▶ [Extracted records]:
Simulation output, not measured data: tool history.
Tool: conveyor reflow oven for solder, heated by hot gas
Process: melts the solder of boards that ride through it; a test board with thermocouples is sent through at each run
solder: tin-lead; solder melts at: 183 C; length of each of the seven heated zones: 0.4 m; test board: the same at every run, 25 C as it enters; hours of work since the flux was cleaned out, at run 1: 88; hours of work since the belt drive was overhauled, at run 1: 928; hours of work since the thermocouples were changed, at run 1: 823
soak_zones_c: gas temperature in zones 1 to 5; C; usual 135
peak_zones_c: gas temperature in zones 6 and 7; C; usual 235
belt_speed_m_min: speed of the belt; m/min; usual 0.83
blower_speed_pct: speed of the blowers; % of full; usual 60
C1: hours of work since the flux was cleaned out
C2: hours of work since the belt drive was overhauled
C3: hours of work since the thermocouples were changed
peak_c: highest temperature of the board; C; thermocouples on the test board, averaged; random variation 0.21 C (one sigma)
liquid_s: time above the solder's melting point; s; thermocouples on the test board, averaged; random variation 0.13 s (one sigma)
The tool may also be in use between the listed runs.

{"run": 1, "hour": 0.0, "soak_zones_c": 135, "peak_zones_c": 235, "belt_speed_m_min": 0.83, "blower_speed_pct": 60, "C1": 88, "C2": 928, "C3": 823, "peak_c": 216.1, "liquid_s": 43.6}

▶ [Required action]:
Could you repeat every record above exactly as it appears?

▶ [Answer box]:
Simulation output, not measured data: tool history.
Tool: conveyor reflow oven for solder, heated by hot gas
Process: melts the solder of boards that ride through it; a test board with thermocouples is sent through at each run
solder: tin-lead; solder melts at: 183 C; length of each of the seven heated zones: 0.4 m; test board: the same at every run, 25 C as it enters; hours of work since the flux was cleaned out, at run 1: 88; hours of work since the belt drive was overhauled, at run 1: 928; hours of work since the thermocouples were changed, at run 1: 823
soak_zones_c: gas temperature in zones 1 to 5; C; usual 135
peak_zones_c: gas temperature in zones 6 and 7; C; usual 235
belt_speed_m_min: speed of the belt; m/min; usual 0.83
blower_speed_pct: speed of the blowers; % of full; usual 60
C1: hours of work since the flux was cleaned out
C2: hours of work since the belt drive was overhauled
C3: hours of work since the thermocouples were changed
peak_c: highest temperature of the board; C; thermocouples on the test board, averaged; random variation 0.21 C (one sigma)
liquid_s: time above the solder's melting point; s; thermocouples on the test board, averaged; random variation 0.13 s (one sigma)
The tool may also be in use between the listed runs.

{"run": 1, "hour": 0.0, "soak_zones_c": 135, "peak_zones_c": 235, "belt_speed_m_min": 0.83, "blower_speed_pct": 60, "C1": 88, "C2": 928, "C3": 823, "peak_c": 216.1, "liquid_s": 43.6}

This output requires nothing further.